Action item - Using the records below, repeat exactly the lines from the one holding "6. Source of" through the one holding "9. Process parameter", both ends included, and no others.

Extracted information -
☆ ☆ ☆ ☆

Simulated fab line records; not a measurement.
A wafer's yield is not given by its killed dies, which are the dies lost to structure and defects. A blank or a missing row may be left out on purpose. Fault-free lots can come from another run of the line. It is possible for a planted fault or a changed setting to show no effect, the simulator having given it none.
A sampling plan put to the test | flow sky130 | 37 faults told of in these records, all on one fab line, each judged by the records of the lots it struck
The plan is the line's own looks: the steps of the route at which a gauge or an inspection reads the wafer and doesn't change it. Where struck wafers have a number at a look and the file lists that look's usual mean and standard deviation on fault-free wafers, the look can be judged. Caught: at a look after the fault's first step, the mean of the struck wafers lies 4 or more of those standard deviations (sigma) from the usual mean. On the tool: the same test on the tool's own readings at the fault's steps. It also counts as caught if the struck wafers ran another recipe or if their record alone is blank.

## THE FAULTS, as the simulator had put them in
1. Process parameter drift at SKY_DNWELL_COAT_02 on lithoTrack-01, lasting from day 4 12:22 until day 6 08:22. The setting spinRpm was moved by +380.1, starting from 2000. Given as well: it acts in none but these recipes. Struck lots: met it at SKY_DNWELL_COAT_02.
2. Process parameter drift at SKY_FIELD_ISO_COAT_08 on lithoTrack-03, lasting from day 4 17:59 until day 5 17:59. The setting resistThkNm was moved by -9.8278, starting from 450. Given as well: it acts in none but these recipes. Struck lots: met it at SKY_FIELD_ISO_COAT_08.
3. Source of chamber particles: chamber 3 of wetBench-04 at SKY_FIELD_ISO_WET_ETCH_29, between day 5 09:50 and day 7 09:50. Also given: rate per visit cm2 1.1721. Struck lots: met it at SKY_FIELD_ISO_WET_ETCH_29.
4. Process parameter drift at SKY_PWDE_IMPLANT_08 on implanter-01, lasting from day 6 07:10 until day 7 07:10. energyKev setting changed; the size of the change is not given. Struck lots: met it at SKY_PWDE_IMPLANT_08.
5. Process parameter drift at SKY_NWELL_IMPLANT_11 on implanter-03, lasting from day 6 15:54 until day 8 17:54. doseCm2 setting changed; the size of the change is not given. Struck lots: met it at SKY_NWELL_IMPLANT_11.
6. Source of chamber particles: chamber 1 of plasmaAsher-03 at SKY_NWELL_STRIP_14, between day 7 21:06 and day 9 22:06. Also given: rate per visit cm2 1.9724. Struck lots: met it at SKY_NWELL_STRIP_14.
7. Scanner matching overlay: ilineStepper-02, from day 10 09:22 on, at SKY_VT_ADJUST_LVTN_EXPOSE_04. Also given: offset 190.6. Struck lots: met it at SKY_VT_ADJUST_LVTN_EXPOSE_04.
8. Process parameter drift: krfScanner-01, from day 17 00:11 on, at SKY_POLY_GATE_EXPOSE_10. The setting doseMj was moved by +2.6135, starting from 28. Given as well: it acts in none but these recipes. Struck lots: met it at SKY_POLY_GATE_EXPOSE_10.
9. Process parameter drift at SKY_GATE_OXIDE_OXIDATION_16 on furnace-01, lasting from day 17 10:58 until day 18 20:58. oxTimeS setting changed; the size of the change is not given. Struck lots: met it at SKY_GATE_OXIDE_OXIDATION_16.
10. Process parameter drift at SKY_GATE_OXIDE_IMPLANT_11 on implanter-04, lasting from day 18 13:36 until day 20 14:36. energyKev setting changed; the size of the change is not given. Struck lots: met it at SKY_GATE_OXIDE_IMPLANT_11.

☆ ☆ ☆ ☆

Task result -
6. Source of chamber particles: chamber 1 of plasmaAsher-03 at SKY_NWELL_STRIP_14, between day 7 21:06 and day 9 22:06. Also given: rate per visit cm2 1.9724. Struck lots: met it at SKY_NWELL_STRIP_14.
7. Scanner matching overlay: ilineStepper-02, from day 10 09:22 on, at SKY_VT_ADJUST_LVTN_EXPOSE_04. Also given: offset 190.6. Struck lots: met it at SKY_VT_ADJUST_LVTN_EXPOSE_04.
8. Process parameter drift: krfScanner-01, from day 17 00:11 on, at SKY_POLY_GATE_EXPOSE_10. The setting doseMj was moved by +2.6135, starting from 28. Given as well: it acts in none but these recipes. Struck lots: met it at SKY_POLY_GATE_EXPOSE_10.
9. Process parameter drift at SKY_GATE_OXIDE_OXIDATION_16 on furnace-01, lasting from day 17 10:58 until day 18 20:58. oxTimeS setting changed; the size of the change is not given. Struck lots: met it at SKY_GATE_OXIDE_OXIDATION_16.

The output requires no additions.